# [Work task]
Produce a perfect copy of the listing, matching each line.

BEGIN Information given

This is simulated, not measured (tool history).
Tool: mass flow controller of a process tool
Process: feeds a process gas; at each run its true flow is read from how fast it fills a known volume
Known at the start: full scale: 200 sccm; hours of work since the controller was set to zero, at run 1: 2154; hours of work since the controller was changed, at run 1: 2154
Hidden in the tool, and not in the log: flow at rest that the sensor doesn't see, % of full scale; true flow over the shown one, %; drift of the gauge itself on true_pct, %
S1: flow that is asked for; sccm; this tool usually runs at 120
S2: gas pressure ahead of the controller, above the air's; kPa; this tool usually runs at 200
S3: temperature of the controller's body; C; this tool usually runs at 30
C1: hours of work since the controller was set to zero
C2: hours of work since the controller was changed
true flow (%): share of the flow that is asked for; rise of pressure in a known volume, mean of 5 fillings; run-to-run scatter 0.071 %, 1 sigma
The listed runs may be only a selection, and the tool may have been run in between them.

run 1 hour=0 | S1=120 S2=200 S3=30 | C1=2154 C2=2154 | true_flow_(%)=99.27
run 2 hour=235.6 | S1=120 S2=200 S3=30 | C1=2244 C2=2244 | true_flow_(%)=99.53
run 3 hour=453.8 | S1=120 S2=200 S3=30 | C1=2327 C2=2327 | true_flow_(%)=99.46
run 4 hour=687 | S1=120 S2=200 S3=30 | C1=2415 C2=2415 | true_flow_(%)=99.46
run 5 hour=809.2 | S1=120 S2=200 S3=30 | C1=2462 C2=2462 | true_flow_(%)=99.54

END Information given

# [Task output]
This is simulated, not measured (tool history).
Tool: mass flow controller of a process tool
Process: feeds a process gas; at each run its true flow is read from how fast it fills a known volume
Known at the start: full scale: 200 sccm; hours of work since the controller was set to zero, at run 1: 2154; hours of work since the controller was changed, at run 1: 2154
Hidden in the tool, and not in the log: flow at rest that the sensor doesn't see, % of full scale; true flow over the shown one, %; drift of the gauge itself on true_pct, %
S1: flow that is asked for; sccm; this tool usually runs at 120
S2: gas pressure ahead of the controller, above the air's; kPa; this tool usually runs at 200
S3: temperature of the controller's body; C; this tool usually runs at 30
C1: hours of work since the controller was set to zero
C2: hours of work since the controller was changed
true flow (%): share of the flow that is asked for; rise of pressure in a known volume, mean of 5 fillings; run-to-run scatter 0.071 %, 1 sigma
The listed runs may be only a selection, and the tool may have been run in between them.

run 1 hour=0 | S1=120 S2=200 S3=30 | C1=2154 C2=2154 | true_flow_(%)=99.27
run 2 hour=235.6 | S1=120 S2=200 S3=30 | C1=2244 C2=2244 | true_flow_(%)=99.53
run 3 hour=453.8 | S1=120 S2=200 S3=30 | C1=2327 C2=2327 | true_flow_(%)=99.46
run 4 hour=687 | S1=120 S2=200 S3=30 | C1=2415 C2=2415 | true_flow_(%)=99.46
run 5 hour=809.2 | S1=120 S2=200 S3=30 | C1=2462 C2=2462 | true_flow_(%)=99.54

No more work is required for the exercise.